---------- Data supplied ----------

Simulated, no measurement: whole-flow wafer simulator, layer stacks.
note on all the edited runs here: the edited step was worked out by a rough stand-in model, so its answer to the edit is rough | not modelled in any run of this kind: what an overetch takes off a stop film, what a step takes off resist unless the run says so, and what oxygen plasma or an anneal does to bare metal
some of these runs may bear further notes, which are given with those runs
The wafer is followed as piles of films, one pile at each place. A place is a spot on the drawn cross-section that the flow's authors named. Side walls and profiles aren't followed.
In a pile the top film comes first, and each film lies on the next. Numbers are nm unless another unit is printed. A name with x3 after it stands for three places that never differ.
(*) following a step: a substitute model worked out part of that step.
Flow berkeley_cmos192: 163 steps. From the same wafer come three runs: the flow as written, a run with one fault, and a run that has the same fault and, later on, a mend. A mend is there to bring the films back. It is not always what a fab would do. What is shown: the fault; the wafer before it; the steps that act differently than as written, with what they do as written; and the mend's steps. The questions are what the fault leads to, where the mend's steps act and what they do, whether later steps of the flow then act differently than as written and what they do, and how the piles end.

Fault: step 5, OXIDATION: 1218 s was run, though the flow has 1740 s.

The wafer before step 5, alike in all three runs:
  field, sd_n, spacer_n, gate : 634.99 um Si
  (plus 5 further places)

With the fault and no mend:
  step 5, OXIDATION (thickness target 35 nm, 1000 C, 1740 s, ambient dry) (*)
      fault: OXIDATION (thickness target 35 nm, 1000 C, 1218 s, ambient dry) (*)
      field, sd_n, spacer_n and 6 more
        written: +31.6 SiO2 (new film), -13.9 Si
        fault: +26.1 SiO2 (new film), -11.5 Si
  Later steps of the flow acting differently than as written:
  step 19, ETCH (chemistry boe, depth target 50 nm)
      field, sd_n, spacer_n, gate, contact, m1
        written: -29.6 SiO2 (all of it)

----------

- [Action item]
Reproduce the material above exactly, beginning at its first line and ending with the line that holds "The wafer is". Include nothing else.

- [Exercise response]
Simulated, no measurement: whole-flow wafer simulator, layer stacks.
note on all the edited runs here: the edited step was worked out by a rough stand-in model, so its answer to the edit is rough | not modelled in any run of this kind: what an overetch takes off a stop film, what a step takes off resist unless the run says so, and what oxygen plasma or an anneal does to bare metal
some of these runs may bear further notes, which are given with those runs
The wafer is followed as piles of films, one pile at each place. A place is a spot on the drawn cross-section that the flow's authors named. Side walls and profiles aren't followed.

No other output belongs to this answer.